§ Work task
Reproduce the material that follows, please, but only from its first line to the line containing "All heights in", inclusive.

┌─ Study material

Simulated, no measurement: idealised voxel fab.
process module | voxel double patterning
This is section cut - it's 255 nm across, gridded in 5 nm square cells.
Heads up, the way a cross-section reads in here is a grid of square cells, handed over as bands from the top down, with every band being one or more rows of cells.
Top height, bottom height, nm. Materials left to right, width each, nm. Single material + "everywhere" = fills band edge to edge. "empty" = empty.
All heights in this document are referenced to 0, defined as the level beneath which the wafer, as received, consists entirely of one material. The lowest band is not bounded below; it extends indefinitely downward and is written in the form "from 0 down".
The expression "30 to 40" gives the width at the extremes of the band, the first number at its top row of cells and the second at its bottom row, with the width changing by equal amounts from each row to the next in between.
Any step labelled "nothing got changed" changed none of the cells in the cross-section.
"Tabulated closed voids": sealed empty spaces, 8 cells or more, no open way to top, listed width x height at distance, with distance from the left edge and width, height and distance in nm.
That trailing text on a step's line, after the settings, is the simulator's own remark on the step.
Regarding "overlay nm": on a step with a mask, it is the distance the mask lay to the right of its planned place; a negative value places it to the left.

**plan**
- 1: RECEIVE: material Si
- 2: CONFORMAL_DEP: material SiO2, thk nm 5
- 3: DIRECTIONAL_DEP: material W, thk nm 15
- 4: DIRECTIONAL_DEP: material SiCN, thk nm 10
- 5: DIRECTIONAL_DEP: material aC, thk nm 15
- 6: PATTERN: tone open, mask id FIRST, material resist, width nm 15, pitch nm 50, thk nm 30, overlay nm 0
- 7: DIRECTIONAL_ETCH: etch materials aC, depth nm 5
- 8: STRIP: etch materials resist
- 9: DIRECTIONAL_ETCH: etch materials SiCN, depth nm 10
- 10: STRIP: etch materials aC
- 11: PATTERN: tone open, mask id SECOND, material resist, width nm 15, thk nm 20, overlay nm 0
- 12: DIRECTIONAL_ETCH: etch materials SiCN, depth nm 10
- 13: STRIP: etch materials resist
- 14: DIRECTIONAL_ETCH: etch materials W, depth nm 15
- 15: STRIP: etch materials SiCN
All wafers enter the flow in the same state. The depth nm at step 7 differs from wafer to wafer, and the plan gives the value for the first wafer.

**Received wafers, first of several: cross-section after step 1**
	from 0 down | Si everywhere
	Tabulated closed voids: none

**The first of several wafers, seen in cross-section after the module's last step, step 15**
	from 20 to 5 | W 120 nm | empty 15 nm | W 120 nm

└─

§ Worked solution
Simulated, no measurement: idealised voxel fab.
process module | voxel double patterning
This is section cut - it's 255 nm across, gridded in 5 nm square cells.
Heads up, the way a cross-section reads in here is a grid of square cells, handed over as bands from the top down, with every band being one or more rows of cells.
Top height, bottom height, nm. Materials left to right, width each, nm. Single material + "everywhere" = fills band edge to edge. "empty" = empty.
All heights in this document are referenced to 0, defined as the level beneath which the wafer, as received, consists entirely of one material. The lowest band is not bounded below; it extends indefinitely downward and is written in the form "from 0 down".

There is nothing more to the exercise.